***** INFORMATION SUPPLIED

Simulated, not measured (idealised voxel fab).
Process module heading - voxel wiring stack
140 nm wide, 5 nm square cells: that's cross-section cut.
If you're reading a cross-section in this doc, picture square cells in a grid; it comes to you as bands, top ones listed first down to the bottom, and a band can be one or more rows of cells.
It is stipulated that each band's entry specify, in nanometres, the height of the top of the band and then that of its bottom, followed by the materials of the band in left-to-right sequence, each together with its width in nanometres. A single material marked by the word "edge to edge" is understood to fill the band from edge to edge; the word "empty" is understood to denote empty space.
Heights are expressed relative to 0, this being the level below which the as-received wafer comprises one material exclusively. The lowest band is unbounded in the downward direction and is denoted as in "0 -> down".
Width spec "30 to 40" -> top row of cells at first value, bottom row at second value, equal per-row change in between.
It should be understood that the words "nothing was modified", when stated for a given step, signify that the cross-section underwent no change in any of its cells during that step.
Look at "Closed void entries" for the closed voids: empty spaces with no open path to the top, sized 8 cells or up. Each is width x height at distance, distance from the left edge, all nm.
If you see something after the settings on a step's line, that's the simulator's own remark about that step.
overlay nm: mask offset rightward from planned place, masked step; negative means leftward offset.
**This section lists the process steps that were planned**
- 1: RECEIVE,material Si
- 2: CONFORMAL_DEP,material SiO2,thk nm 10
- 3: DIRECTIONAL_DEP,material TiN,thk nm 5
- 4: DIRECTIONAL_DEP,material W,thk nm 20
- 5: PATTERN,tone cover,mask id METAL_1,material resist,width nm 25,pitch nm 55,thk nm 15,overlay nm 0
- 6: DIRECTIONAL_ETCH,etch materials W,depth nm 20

**********

• REQUIREMENT
For this exercise, transcribe the whole listing verbatim.

• TASK RESPONSE
Simulated, not measured (idealised voxel fab).
Process module heading - voxel wiring stack
140 nm wide, 5 nm square cells: that's cross-section cut.
If you're reading a cross-section in this doc, picture square cells in a grid; it comes to you as bands, top ones listed first down to the bottom, and a band can be one or more rows of cells.
It is stipulated that each band's entry specify, in nanometres, the height of the top of the band and then that of its bottom, followed by the materials of the band in left-to-right sequence, each together with its width in nanometres. A single material marked by the word "edge to edge" is understood to fill the band from edge to edge; the word "empty" is understood to denote empty space.
Heights are expressed relative to 0, this being the level below which the as-received wafer comprises one material exclusively. The lowest band is unbounded in the downward direction and is denoted as in "0 -> down".
Width spec "30 to 40" -> top row of cells at first value, bottom row at second value, equal per-row change in between.
It should be understood that the words "nothing was modified", when stated for a given step, signify that the cross-section underwent no change in any of its cells during that step.
Look at "Closed void entries" for the closed voids: empty spaces with no open path to the top, sized 8 cells or up. Each is width x height at distance, distance from the left edge, all nm.
If you see something after the settings on a step's line, that's the simulator's own remark about that step.
overlay nm: mask offset rightward from planned place, masked step; negative means leftward offset.
**This section lists the process steps that were planned**
- 1: RECEIVE,material Si
- 2: CONFORMAL_DEP,material SiO2,thk nm 10
- 3: DIRECTIONAL_DEP,material TiN,thk nm 5
- 4: DIRECTIONAL_DEP,material W,thk nm 20
- 5: PATTERN,tone cover,mask id METAL_1,material resist,width nm 25,pitch nm 55,thk nm 15,overlay nm 0
- 6: DIRECTIONAL_ETCH,etch materials W,depth nm 20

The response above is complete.